'''
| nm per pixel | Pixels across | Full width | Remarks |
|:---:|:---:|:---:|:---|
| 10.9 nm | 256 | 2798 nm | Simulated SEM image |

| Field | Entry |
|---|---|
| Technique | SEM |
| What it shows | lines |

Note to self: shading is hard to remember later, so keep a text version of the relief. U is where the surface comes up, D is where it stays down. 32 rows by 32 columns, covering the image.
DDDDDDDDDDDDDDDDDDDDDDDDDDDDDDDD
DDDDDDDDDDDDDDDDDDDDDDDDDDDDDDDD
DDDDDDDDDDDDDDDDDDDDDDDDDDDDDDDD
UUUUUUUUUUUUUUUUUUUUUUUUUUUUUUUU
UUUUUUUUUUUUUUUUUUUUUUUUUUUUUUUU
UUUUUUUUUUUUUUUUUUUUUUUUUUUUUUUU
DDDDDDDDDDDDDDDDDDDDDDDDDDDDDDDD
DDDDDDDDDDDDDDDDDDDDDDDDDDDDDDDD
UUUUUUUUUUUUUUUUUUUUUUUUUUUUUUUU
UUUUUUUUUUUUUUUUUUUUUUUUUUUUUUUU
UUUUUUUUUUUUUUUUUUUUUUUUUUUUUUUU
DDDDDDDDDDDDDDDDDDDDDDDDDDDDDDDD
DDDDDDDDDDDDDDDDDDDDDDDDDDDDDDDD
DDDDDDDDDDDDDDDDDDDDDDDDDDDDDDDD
'''

- **Exercise**
Copy the entries word for word.

- **Problem solution**
| nm per pixel | Pixels across | Full width | Remarks |
|:---:|:---:|:---:|:---|
| 10.9 nm | 256 | 2798 nm | Simulated SEM image |

| Field | Entry |
|---|---|
| Technique | SEM |
| What it shows | lines |

Note to self: shading is hard to remember later, so keep a text version of the relief. U is where the surface comes up, D is where it stays down. 32 rows by 32 columns, covering the image.
DDDDDDDDDDDDDDDDDDDDDDDDDDDDDDDD
DDDDDDDDDDDDDDDDDDDDDDDDDDDDDDDD
DDDDDDDDDDDDDDDDDDDDDDDDDDDDDDDD
UUUUUUUUUUUUUUUUUUUUUUUUUUUUUUUU
UUUUUUUUUUUUUUUUUUUUUUUUUUUUUUUU
UUUUUUUUUUUUUUUUUUUUUUUUUUUUUUUU
DDDDDDDDDDDDDDDDDDDDDDDDDDDDDDDD
DDDDDDDDDDDDDDDDDDDDDDDDDDDDDDDD
UUUUUUUUUUUUUUUUUUUUUUUUUUUUUUUU
UUUUUUUUUUUUUUUUUUUUUUUUUUUUUUUU
UUUUUUUUUUUUUUUUUUUUUUUUUUUUUUUU
DDDDDDDDDDDDDDDDDDDDDDDDDDDDDDDD
DDDDDDDDDDDDDDDDDDDDDDDDDDDDDDDD
DDDDDDDDDDDDDDDDDDDDDDDDDDDDDDDD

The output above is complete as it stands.